• **Listed records**:
- - - -
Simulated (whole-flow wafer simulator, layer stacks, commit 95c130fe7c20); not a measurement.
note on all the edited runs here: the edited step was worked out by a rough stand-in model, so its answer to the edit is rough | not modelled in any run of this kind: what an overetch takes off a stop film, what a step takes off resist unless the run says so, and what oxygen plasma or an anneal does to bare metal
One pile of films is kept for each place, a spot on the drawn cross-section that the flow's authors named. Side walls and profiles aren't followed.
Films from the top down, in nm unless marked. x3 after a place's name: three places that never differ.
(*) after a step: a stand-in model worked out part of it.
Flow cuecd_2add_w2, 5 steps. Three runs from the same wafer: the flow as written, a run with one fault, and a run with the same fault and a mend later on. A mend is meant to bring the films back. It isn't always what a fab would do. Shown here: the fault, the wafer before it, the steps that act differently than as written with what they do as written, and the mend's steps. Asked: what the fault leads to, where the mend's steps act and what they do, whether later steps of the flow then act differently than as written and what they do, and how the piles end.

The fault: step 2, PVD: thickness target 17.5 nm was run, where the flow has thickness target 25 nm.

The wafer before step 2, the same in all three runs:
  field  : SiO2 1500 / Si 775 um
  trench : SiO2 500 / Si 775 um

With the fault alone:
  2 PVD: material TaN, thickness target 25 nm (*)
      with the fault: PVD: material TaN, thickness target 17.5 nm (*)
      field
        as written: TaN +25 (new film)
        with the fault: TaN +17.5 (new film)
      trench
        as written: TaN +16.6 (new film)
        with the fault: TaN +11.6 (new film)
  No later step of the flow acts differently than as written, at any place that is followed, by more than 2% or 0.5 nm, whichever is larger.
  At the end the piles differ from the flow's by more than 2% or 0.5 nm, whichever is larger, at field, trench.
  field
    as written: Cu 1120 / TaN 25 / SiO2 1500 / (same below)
- - - -

• **Work instruction**:
Output the records exactly, including every line.

• **Answer box**:
Simulated (whole-flow wafer simulator, layer stacks, commit 95c130fe7c20); not a measurement.
note on all the edited runs here: the edited step was worked out by a rough stand-in model, so its answer to the edit is rough | not modelled in any run of this kind: what an overetch takes off a stop film, what a step takes off resist unless the run says so, and what oxygen plasma or an anneal does to bare metal
One pile of films is kept for each place, a spot on the drawn cross-section that the flow's authors named. Side walls and profiles aren't followed.
Films from the top down, in nm unless marked. x3 after a place's name: three places that never differ.
(*) after a step: a stand-in model worked out part of it.
Flow cuecd_2add_w2, 5 steps. Three runs from the same wafer: the flow as written, a run with one fault, and a run with the same fault and a mend later on. A mend is meant to bring the films back. It isn't always what a fab would do. Shown here: the fault, the wafer before it, the steps that act differently than as written with what they do as written, and the mend's steps. Asked: what the fault leads to, where the mend's steps act and what they do, whether later steps of the flow then act differently than as written and what they do, and how the piles end.

The fault: step 2, PVD: thickness target 17.5 nm was run, where the flow has thickness target 25 nm.

The wafer before step 2, the same in all three runs:
  field  : SiO2 1500 / Si 775 um
  trench : SiO2 500 / Si 775 um

With the fault alone:
  2 PVD: material TaN, thickness target 25 nm (*)
      with the fault: PVD: material TaN, thickness target 17.5 nm (*)
      field
        as written: TaN +25 (new film)
        with the fault: TaN +17.5 (new film)
      trench
        as written: TaN +16.6 (new film)
        with the fault: TaN +11.6 (new film)
  No later step of the flow acts differently than as written, at any place that is followed, by more than 2% or 0.5 nm, whichever is larger.
  At the end the piles differ from the flow's by more than 2% or 0.5 nm, whichever is larger, at field, trench.
  field
    as written: Cu 1120 / TaN 25 / SiO2 1500 / (same below)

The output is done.